## Extracted information
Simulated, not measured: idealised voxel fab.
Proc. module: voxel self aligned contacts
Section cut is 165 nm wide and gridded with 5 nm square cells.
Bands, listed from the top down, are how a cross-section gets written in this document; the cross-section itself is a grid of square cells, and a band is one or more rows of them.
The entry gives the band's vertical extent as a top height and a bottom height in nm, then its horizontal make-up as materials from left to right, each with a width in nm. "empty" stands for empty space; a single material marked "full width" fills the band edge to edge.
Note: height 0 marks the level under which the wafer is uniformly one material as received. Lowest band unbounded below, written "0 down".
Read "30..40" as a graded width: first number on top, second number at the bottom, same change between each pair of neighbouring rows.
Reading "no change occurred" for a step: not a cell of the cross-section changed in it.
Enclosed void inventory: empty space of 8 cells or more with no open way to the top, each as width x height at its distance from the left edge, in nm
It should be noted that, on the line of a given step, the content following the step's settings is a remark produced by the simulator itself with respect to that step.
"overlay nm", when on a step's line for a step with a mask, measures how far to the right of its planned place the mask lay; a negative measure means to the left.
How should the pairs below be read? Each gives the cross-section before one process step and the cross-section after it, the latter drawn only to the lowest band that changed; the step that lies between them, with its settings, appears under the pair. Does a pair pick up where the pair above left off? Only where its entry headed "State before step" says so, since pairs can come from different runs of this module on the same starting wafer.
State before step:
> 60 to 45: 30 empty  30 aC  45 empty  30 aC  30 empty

## Task item
Reproduce each record exactly, leaving nothing out.

## Response box
Simulated, not measured: idealised voxel fab.
Proc. module: voxel self aligned contacts
Section cut is 165 nm wide and gridded with 5 nm square cells.
Bands, listed from the top down, are how a cross-section gets written in this document; the cross-section itself is a grid of square cells, and a band is one or more rows of them.
The entry gives the band's vertical extent as a top height and a bottom height in nm, then its horizontal make-up as materials from left to right, each with a width in nm. "empty" stands for empty space; a single material marked "full width" fills the band edge to edge.
Note: height 0 marks the level under which the wafer is uniformly one material as received. Lowest band unbounded below, written "0 down".
Read "30..40" as a graded width: first number on top, second number at the bottom, same change between each pair of neighbouring rows.
Reading "no change occurred" for a step: not a cell of the cross-section changed in it.
Enclosed void inventory: empty space of 8 cells or more with no open way to the top, each as width x height at its distance from the left edge, in nm
It should be noted that, on the line of a given step, the content following the step's settings is a remark produced by the simulator itself with respect to that step.
"overlay nm", when on a step's line for a step with a mask, measures how far to the right of its planned place the mask lay; a negative measure means to the left.
How should the pairs below be read? Each gives the cross-section before one process step and the cross-section after it, the latter drawn only to the lowest band that changed; the step that lies between them, with its settings, appears under the pair. Does a pair pick up where the pair above left off? Only where its entry headed "State before step" says so, since pairs can come from different runs of this module on the same starting wafer.
State before step:
> 60 to 45: 30 empty  30 aC  45 empty  30 aC  30 empty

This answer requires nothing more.